= Beginning of Section =

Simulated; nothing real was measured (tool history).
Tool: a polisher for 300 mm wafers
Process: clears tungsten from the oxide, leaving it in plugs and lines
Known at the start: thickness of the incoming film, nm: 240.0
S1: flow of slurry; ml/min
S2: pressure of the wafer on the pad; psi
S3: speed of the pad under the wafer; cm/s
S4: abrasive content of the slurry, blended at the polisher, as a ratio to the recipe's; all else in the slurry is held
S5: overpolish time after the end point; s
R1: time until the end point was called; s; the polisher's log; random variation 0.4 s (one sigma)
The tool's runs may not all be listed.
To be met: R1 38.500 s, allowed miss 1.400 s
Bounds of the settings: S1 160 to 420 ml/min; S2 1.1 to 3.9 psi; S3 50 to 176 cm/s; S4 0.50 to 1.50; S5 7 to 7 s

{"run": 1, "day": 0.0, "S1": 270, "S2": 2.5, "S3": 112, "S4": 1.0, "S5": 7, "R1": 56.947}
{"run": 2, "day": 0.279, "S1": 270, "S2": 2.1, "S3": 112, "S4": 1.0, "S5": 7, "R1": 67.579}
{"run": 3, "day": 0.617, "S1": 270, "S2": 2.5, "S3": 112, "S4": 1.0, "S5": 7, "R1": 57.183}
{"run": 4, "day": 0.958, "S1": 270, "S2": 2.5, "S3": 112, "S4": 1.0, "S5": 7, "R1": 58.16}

= End of Section =

== Work order ==
Reproduce precisely, and with no line left out, each line from the top of the entries through the line that carries "S1: flow of slurry; ml/min".

== Answer area ==
Simulated; nothing real was measured (tool history).
Tool: a polisher for 300 mm wafers
Process: clears tungsten from the oxide, leaving it in plugs and lines
Known at the start: thickness of the incoming film, nm: 240.0
S1: flow of slurry; ml/min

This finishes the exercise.